Input data -
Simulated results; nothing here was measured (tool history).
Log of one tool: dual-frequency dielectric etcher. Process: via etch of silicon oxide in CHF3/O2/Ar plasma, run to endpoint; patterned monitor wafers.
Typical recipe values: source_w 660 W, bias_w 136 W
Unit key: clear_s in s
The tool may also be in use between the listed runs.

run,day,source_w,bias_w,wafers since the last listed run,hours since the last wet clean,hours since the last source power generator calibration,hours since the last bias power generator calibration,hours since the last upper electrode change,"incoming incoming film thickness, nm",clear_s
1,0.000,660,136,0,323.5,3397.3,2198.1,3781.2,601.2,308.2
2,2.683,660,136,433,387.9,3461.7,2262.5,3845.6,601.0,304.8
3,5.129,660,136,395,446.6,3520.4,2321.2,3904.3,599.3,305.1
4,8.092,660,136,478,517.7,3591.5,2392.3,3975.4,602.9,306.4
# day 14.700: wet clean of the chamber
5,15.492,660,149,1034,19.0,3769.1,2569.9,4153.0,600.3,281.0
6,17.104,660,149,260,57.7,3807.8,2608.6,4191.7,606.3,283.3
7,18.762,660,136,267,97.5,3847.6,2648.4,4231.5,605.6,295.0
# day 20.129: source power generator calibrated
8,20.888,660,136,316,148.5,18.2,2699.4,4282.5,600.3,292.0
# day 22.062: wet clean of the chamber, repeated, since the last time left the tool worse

Work request -
Return the entries above unchanged, starting at the first line and stopping after the line with "Unit key: clear_s in s".

Response box -
Simulated results; nothing here was measured (tool history).
Log of one tool: dual-frequency dielectric etcher. Process: via etch of silicon oxide in CHF3/O2/Ar plasma, run to endpoint; patterned monitor wafers.
Typical recipe values: source_w 660 W, bias_w 136 W
Unit key: clear_s in s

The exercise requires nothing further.